──────── STUDY MATERIAL ────────
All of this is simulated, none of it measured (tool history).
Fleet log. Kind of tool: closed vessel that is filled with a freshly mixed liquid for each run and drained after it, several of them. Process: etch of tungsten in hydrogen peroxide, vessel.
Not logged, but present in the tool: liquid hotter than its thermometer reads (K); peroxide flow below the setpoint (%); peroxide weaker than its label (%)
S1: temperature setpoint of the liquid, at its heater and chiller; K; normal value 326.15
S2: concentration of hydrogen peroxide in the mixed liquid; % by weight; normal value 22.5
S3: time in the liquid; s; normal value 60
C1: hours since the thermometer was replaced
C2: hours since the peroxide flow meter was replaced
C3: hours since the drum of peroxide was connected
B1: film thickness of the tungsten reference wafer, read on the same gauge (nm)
────────

● EXERCISE: The entire listing has to be written out again exactly.

● WORKED SOLUTION:
All of this is simulated, none of it measured (tool history).
Fleet log. Kind of tool: closed vessel that is filled with a freshly mixed liquid for each run and drained after it, several of them. Process: etch of tungsten in hydrogen peroxide, vessel.
Not logged, but present in the tool: liquid hotter than its thermometer reads (K); peroxide flow below the setpoint (%); peroxide weaker than its label (%)
S1: temperature setpoint of the liquid, at its heater and chiller; K; normal value 326.15
S2: concentration of hydrogen peroxide in the mixed liquid; % by weight; normal value 22.5
S3: time in the liquid; s; normal value 60
C1: hours since the thermometer was replaced
C2: hours since the peroxide flow meter was replaced
C3: hours since the drum of peroxide was connected
B1: film thickness of the tungsten reference wafer, read on the same gauge (nm)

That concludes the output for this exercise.